- REQUIREMENT
Each line of the data below from the one holding "Usual recipe: liquid_c" to the one holding "5 chambers of", inclusive, is to be reproduced exactly; no other line belongs in the answer.

*** INFORMATION PROVIDED ***
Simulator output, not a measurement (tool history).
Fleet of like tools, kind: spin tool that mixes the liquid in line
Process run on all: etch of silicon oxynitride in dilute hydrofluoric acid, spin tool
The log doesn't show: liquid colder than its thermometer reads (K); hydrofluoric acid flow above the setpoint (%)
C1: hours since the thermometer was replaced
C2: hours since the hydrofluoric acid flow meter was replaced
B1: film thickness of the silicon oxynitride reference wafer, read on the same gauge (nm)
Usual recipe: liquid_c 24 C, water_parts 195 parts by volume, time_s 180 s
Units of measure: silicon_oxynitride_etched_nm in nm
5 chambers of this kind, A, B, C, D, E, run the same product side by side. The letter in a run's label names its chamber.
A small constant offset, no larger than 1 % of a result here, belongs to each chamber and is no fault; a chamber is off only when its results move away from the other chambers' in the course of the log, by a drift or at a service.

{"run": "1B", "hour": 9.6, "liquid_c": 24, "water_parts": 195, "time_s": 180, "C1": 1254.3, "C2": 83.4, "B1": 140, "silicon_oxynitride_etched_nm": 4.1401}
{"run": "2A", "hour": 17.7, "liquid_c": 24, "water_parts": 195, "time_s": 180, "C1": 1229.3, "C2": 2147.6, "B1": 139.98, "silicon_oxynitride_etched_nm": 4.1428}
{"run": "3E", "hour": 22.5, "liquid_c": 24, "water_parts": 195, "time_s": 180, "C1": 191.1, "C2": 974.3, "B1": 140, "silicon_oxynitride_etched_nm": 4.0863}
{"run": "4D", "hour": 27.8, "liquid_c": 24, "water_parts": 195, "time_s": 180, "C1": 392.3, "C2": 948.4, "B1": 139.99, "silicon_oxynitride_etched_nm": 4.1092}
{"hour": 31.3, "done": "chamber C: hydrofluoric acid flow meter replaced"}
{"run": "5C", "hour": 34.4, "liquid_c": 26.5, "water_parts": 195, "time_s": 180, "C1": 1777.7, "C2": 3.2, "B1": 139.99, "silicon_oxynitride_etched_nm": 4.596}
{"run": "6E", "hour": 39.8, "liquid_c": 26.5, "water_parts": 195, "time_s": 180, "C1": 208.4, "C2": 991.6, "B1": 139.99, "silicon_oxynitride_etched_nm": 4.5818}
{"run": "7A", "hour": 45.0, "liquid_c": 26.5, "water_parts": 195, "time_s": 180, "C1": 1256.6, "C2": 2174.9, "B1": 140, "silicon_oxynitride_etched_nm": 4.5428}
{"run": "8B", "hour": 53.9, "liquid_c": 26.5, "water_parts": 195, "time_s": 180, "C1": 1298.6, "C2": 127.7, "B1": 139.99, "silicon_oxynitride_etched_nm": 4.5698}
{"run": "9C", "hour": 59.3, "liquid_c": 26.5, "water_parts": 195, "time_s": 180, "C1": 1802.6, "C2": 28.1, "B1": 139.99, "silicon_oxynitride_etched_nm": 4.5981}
***

- YOUR SOLUTION
Usual recipe: liquid_c 24 C, water_parts 195 parts by volume, time_s 180 s
Units of measure: silicon_oxynitride_etched_nm in nm
5 chambers of this kind, A, B, C, D, E, run the same product side by side. The letter in a run's label names its chamber.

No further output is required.